- [REQUIREMENT]: Retype exactly the lines that run from the start of the data to the line holding "A cross-section is", including both, and only those.

- [SOURCE MATERIAL]:
# # #
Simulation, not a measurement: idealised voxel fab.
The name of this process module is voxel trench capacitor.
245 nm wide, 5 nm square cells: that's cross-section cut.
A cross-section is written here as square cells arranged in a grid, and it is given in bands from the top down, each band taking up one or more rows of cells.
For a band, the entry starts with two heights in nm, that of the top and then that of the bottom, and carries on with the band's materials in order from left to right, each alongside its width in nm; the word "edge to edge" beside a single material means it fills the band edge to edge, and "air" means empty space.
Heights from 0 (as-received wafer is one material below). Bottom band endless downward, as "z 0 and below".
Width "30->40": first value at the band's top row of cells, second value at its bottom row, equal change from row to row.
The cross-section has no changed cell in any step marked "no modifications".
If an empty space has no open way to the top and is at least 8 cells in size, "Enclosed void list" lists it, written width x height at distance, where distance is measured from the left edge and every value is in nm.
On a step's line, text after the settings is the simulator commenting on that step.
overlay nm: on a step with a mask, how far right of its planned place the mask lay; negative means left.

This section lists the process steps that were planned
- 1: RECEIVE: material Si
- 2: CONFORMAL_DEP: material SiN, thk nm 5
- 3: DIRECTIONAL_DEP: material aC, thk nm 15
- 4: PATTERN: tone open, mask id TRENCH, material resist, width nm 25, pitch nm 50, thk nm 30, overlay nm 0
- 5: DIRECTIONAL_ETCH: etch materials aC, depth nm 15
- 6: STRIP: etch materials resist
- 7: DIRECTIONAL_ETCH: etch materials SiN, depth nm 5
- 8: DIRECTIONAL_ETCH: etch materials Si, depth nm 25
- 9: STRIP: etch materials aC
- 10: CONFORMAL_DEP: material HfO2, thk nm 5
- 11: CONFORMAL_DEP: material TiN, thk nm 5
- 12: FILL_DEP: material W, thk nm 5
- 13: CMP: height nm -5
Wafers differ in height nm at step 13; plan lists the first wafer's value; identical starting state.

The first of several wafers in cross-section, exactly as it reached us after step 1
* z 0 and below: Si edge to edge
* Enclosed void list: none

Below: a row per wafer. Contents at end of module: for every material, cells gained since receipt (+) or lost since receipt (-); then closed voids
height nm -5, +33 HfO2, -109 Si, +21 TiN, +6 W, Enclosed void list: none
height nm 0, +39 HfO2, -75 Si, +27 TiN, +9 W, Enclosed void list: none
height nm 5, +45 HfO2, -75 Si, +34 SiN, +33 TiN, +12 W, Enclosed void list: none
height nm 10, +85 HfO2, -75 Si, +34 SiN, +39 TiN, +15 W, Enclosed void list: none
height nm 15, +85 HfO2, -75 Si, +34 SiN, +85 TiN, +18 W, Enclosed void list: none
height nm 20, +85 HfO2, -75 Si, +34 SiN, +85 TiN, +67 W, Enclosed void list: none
# # #

- [TASK RESPONSE]:
Simulation, not a measurement: idealised voxel fab.
The name of this process module is voxel trench capacitor.
245 nm wide, 5 nm square cells: that's cross-section cut.
A cross-section is written here as square cells arranged in a grid, and it is given in bands from the top down, each band taking up one or more rows of cells.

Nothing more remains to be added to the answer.